____________________

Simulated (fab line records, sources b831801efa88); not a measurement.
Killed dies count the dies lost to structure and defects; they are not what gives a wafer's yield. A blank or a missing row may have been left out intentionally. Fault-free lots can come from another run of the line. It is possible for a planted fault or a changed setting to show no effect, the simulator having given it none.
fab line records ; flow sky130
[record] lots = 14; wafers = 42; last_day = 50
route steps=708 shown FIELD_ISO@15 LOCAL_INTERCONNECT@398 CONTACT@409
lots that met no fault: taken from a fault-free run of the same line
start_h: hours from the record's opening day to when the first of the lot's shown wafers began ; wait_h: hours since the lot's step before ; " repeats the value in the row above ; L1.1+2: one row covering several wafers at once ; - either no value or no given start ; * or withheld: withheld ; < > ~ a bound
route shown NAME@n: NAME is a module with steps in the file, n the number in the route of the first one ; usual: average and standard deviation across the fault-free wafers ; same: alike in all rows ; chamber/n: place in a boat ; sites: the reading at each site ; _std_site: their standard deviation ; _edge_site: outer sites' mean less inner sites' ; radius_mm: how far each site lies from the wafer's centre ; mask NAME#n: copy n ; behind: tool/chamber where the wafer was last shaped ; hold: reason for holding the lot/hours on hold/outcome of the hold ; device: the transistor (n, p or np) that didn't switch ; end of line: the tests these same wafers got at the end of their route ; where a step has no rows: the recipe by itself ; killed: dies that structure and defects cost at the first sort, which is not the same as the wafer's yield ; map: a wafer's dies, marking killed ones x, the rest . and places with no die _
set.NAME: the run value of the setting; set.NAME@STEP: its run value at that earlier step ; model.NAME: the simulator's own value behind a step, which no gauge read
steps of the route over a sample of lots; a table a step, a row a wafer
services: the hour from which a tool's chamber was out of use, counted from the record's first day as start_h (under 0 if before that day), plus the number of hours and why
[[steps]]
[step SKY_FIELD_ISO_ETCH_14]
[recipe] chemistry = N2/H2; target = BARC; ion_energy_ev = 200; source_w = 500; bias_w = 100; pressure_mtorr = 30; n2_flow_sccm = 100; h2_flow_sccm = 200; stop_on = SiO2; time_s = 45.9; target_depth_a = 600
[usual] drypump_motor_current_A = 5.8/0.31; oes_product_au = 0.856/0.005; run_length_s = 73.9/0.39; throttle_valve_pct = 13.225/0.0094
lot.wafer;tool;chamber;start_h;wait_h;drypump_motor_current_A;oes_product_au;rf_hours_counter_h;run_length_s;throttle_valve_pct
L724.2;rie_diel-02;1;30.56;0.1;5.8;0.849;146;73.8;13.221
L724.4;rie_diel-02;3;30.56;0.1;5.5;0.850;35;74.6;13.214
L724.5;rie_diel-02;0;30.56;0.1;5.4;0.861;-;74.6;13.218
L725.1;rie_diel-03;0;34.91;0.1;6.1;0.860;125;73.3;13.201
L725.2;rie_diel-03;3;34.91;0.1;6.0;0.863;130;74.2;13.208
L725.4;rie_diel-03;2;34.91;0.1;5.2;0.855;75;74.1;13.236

____________________

◆ **Action item**
Within the data above, the span starting at the line containing "services: the hour" and ending at the line containing "[step SKY_FIELD_ISO_ETCH_14]" is to be retyped exactly, with no other lines.

◆ **Response**
services: the hour from which a tool's chamber was out of use, counted from the record's first day as start_h (under 0 if before that day), plus the number of hours and why
[[steps]]
[step SKY_FIELD_ISO_ETCH_14]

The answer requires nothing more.